All of the data below is to be output exactly as written.

───── Excerpted records ─────
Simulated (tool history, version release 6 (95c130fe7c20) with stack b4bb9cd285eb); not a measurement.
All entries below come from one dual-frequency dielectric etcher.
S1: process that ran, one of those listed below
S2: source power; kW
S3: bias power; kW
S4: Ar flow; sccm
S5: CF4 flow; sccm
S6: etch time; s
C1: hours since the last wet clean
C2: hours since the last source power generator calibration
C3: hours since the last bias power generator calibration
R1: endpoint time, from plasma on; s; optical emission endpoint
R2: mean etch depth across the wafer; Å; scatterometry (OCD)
─────

■ **Response box**
Simulated (tool history, version release 6 (95c130fe7c20) with stack b4bb9cd285eb); not a measurement.
All entries below come from one dual-frequency dielectric etcher.
S1: process that ran, one of those listed below
S2: source power; kW
S3: bias power; kW
S4: Ar flow; sccm
S5: CF4 flow; sccm
S6: etch time; s
C1: hours since the last wet clean
C2: hours since the last source power generator calibration
C3: hours since the last bias power generator calibration
R1: endpoint time, from plasma on; s; optical emission endpoint
R2: mean etch depth across the wafer; Å; scatterometry (OCD)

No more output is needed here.